## Excerpted records
»»

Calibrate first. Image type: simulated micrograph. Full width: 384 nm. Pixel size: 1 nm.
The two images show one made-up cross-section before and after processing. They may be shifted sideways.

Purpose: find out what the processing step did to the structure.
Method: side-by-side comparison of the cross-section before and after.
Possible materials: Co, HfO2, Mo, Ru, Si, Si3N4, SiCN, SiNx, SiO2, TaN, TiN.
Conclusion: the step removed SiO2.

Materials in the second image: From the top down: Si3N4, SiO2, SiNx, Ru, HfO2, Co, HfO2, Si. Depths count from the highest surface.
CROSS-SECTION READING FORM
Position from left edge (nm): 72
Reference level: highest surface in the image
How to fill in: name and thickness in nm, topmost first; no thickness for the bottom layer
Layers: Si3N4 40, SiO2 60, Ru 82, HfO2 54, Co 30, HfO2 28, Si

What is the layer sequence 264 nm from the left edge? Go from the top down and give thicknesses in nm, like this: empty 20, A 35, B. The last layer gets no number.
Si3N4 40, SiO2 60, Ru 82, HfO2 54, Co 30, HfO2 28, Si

««

## Work item
The complete material above is to be retyped word for word.

## Expected answer
Calibrate first. Image type: simulated micrograph. Full width: 384 nm. Pixel size: 1 nm.
The two images show one made-up cross-section before and after processing. They may be shifted sideways.

Purpose: find out what the processing step did to the structure.
Method: side-by-side comparison of the cross-section before and after.
Possible materials: Co, HfO2, Mo, Ru, Si, Si3N4, SiCN, SiNx, SiO2, TaN, TiN.
Conclusion: the step removed SiO2.

Materials in the second image: From the top down: Si3N4, SiO2, SiNx, Ru, HfO2, Co, HfO2, Si. Depths count from the highest surface.
CROSS-SECTION READING FORM
Position from left edge (nm): 72
Reference level: highest surface in the image
How to fill in: name and thickness in nm, topmost first; no thickness for the bottom layer
Layers: Si3N4 40, SiO2 60, Ru 82, HfO2 54, Co 30, HfO2 28, Si

What is the layer sequence 264 nm from the left edge? Go from the top down and give thicknesses in nm, like this: empty 20, A 35, B. The last layer gets no number.
Si3N4 40, SiO2 60, Ru 82, HfO2 54, Co 30, HfO2 28, Si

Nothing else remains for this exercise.